* Work order: Would you copy the full listing that follows without changing a thing?

** Data for analysis follows **

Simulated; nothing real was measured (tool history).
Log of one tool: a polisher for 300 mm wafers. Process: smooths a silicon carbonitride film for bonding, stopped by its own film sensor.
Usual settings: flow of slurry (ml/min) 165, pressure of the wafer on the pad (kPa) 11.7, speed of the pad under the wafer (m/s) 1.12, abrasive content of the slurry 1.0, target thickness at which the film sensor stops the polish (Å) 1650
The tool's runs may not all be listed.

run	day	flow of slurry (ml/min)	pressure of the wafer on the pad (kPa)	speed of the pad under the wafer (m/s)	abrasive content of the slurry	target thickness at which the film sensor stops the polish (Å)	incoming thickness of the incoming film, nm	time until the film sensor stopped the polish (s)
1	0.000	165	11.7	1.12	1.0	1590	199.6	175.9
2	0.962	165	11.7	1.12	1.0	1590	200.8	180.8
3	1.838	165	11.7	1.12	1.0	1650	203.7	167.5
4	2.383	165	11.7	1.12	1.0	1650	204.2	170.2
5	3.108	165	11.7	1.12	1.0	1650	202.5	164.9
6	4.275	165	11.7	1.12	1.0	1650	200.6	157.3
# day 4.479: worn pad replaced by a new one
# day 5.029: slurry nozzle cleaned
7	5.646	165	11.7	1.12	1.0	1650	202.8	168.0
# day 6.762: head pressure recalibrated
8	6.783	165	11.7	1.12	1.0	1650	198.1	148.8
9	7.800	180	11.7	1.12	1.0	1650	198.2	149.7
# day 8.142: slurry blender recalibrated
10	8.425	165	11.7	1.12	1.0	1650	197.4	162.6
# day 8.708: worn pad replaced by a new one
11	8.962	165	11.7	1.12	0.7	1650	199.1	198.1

** End of Data for analysis **

* Exercise answer:
Simulated; nothing real was measured (tool history).
Log of one tool: a polisher for 300 mm wafers. Process: smooths a silicon carbonitride film for bonding, stopped by its own film sensor.
Usual settings: flow of slurry (ml/min) 165, pressure of the wafer on the pad (kPa) 11.7, speed of the pad under the wafer (m/s) 1.12, abrasive content of the slurry 1.0, target thickness at which the film sensor stops the polish (Å) 1650
The tool's runs may not all be listed.

run	day	flow of slurry (ml/min)	pressure of the wafer on the pad (kPa)	speed of the pad under the wafer (m/s)	abrasive content of the slurry	target thickness at which the film sensor stops the polish (Å)	incoming thickness of the incoming film, nm	time until the film sensor stopped the polish (s)
1	0.000	165	11.7	1.12	1.0	1590	199.6	175.9
2	0.962	165	11.7	1.12	1.0	1590	200.8	180.8
3	1.838	165	11.7	1.12	1.0	1650	203.7	167.5
4	2.383	165	11.7	1.12	1.0	1650	204.2	170.2
5	3.108	165	11.7	1.12	1.0	1650	202.5	164.9
6	4.275	165	11.7	1.12	1.0	1650	200.6	157.3
# day 4.479: worn pad replaced by a new one
# day 5.029: slurry nozzle cleaned
7	5.646	165	11.7	1.12	1.0	1650	202.8	168.0
# day 6.762: head pressure recalibrated
8	6.783	165	11.7	1.12	1.0	1650	198.1	148.8
9	7.800	180	11.7	1.12	1.0	1650	198.2	149.7
# day 8.142: slurry blender recalibrated
10	8.425	165	11.7	1.12	1.0	1650	197.4	162.6
# day 8.708: worn pad replaced by a new one
11	8.962	165	11.7	1.12	0.7	1650	199.1	198.1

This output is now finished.